• Work request
Task for the listing below: copy it out in full, exactly.

┌────────
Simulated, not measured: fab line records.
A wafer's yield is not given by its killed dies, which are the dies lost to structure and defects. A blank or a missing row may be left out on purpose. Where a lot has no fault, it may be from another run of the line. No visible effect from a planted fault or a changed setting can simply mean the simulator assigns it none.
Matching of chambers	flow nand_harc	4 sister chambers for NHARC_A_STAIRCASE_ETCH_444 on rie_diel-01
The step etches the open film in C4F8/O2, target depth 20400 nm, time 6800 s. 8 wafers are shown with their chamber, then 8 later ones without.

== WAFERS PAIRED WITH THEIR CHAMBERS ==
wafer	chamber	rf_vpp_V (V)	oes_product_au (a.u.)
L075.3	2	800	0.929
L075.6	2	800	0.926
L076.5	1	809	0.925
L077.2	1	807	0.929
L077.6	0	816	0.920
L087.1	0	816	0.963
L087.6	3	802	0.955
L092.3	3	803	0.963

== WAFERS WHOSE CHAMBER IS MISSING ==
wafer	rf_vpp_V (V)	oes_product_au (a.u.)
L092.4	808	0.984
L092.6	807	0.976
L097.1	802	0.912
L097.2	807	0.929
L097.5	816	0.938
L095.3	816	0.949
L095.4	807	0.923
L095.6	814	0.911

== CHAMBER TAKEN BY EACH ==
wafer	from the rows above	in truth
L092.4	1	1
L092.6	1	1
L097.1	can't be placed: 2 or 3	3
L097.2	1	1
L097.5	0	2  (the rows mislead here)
└────────

• Task solution
Simulated, not measured: fab line records.
A wafer's yield is not given by its killed dies, which are the dies lost to structure and defects. A blank or a missing row may be left out on purpose. Where a lot has no fault, it may be from another run of the line. No visible effect from a planted fault or a changed setting can simply mean the simulator assigns it none.
Matching of chambers	flow nand_harc	4 sister chambers for NHARC_A_STAIRCASE_ETCH_444 on rie_diel-01
The step etches the open film in C4F8/O2, target depth 20400 nm, time 6800 s. 8 wafers are shown with their chamber, then 8 later ones without.

== WAFERS PAIRED WITH THEIR CHAMBERS ==
wafer	chamber	rf_vpp_V (V)	oes_product_au (a.u.)
L075.3	2	800	0.929
L075.6	2	800	0.926
L076.5	1	809	0.925
L077.2	1	807	0.929
L077.6	0	816	0.920
L087.1	0	816	0.963
L087.6	3	802	0.955
L092.3	3	803	0.963

== WAFERS WHOSE CHAMBER IS MISSING ==
wafer	rf_vpp_V (V)	oes_product_au (a.u.)
L092.4	808	0.984
L092.6	807	0.976
L097.1	802	0.912
L097.2	807	0.929
L097.5	816	0.938
L095.3	816	0.949
L095.4	807	0.923
L095.6	814	0.911

== CHAMBER TAKEN BY EACH ==
wafer	from the rows above	in truth
L092.4	1	1
L092.6	1	1
L097.1	can't be placed: 2 or 3	3
L097.2	1	1
L097.5	0	2  (the rows mislead here)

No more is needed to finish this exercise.